▶ [Action item] Repeat each record that follows, keeping it identical.

▶ [Information shown]
++++++++++

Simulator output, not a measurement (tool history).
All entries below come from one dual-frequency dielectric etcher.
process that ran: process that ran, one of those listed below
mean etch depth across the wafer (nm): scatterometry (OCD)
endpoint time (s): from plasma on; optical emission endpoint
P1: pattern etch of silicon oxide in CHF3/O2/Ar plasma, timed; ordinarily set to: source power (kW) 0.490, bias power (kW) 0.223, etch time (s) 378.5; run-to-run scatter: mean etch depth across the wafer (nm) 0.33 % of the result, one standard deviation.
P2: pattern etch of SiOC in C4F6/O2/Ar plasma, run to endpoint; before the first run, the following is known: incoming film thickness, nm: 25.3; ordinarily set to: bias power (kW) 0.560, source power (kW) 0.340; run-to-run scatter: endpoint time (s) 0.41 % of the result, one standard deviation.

++++++++++

▶ [Your response]
Simulator output, not a measurement (tool history).
All entries below come from one dual-frequency dielectric etcher.
process that ran: process that ran, one of those listed below
mean etch depth across the wafer (nm): scatterometry (OCD)
endpoint time (s): from plasma on; optical emission endpoint
P1: pattern etch of silicon oxide in CHF3/O2/Ar plasma, timed; ordinarily set to: source power (kW) 0.490, bias power (kW) 0.223, etch time (s) 378.5; run-to-run scatter: mean etch depth across the wafer (nm) 0.33 % of the result, one standard deviation.
P2: pattern etch of SiOC in C4F6/O2/Ar plasma, run to endpoint; before the first run, the following is known: incoming film thickness, nm: 25.3; ordinarily set to: bias power (kW) 0.560, source power (kW) 0.340; run-to-run scatter: endpoint time (s) 0.41 % of the result, one standard deviation.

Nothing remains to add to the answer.